[Extracted entries]
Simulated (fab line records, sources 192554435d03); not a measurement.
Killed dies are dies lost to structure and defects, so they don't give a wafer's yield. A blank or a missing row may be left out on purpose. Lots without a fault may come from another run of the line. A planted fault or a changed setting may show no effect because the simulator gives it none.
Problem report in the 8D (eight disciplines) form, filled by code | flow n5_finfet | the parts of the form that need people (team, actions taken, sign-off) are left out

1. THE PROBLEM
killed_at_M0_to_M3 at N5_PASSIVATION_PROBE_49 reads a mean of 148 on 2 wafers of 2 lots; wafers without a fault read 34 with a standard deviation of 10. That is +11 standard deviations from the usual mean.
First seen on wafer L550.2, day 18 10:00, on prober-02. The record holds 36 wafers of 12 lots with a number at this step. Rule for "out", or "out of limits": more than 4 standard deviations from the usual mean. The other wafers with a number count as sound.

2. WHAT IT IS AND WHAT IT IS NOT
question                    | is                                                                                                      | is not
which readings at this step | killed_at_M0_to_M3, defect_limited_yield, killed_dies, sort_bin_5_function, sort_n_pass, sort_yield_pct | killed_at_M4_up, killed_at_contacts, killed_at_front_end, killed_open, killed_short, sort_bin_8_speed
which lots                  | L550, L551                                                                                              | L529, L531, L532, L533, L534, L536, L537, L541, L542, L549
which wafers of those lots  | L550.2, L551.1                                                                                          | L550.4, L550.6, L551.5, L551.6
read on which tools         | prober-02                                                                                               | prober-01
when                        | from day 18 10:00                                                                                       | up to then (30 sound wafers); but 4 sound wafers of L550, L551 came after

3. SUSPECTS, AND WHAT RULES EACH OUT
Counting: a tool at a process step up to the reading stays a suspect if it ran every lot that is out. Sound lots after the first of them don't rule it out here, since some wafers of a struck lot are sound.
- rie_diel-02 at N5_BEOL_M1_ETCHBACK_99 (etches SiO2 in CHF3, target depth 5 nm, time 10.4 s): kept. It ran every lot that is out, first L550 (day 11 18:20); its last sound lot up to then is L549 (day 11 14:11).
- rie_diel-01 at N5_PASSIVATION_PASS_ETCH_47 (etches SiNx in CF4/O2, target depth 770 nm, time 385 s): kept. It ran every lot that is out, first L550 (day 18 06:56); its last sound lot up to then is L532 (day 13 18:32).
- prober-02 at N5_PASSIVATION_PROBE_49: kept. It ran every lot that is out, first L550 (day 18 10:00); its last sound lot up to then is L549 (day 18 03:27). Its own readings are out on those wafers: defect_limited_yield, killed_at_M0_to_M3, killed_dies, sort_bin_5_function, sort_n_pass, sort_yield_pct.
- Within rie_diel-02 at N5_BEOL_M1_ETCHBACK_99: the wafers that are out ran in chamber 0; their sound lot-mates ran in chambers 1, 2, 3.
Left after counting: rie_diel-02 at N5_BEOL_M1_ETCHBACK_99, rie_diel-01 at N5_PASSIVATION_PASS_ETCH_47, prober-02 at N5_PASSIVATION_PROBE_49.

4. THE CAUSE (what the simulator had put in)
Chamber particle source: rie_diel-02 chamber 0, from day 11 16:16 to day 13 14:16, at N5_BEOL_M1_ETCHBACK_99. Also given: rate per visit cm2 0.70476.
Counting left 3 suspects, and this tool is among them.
[/Extracted entries]

Copy exactly the stretch of data above from the line with "Left after counting: rie_diel-02" through the line with "Chamber particle source: rie_diel-02", and omit all other lines.

Left after counting: rie_diel-02 at N5_BEOL_M1_ETCHBACK_99, rie_diel-01 at N5_PASSIVATION_PASS_ETCH_47, prober-02 at N5_PASSIVATION_PROBE_49.

4. THE CAUSE (what the simulator had put in)
Chamber particle source: rie_diel-02 chamber 0, from day 11 16:16 to day 13 14:16, at N5_BEOL_M1_ETCHBACK_99. Also given: rate per visit cm2 0.70476.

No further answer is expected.